[Required action]:
All of the records should come back exactly as written.

[Information]:
☆ ☆ ☆ ☆ ☆ ☆ ☆
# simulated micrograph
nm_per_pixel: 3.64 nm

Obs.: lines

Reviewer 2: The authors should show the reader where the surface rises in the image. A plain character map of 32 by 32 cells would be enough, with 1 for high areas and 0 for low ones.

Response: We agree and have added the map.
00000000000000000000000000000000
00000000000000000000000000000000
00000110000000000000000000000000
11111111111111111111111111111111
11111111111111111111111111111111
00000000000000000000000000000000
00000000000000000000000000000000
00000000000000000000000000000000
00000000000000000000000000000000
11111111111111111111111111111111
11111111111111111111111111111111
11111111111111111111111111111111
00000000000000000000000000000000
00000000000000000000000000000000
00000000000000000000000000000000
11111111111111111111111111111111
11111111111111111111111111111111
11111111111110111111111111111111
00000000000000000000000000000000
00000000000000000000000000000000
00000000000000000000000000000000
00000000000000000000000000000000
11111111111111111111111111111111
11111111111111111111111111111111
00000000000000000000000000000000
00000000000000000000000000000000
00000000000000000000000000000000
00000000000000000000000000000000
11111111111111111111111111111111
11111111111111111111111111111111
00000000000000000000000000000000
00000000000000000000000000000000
☆ ☆ ☆ ☆ ☆ ☆ ☆

[Task output]:
# simulated micrograph
nm_per_pixel: 3.64 nm

Obs.: lines

Reviewer 2: The authors should show the reader where the surface rises in the image. A plain character map of 32 by 32 cells would be enough, with 1 for high areas and 0 for low ones.

Response: We agree and have added the map.
00000000000000000000000000000000
00000000000000000000000000000000
00000110000000000000000000000000
11111111111111111111111111111111
11111111111111111111111111111111
00000000000000000000000000000000
00000000000000000000000000000000
00000000000000000000000000000000
00000000000000000000000000000000
11111111111111111111111111111111
11111111111111111111111111111111
11111111111111111111111111111111
00000000000000000000000000000000
00000000000000000000000000000000
00000000000000000000000000000000
11111111111111111111111111111111
11111111111111111111111111111111
11111111111110111111111111111111
00000000000000000000000000000000
00000000000000000000000000000000
00000000000000000000000000000000
00000000000000000000000000000000
11111111111111111111111111111111
11111111111111111111111111111111
00000000000000000000000000000000
00000000000000000000000000000000
00000000000000000000000000000000
00000000000000000000000000000000
11111111111111111111111111111111
11111111111111111111111111111111
00000000000000000000000000000000
00000000000000000000000000000000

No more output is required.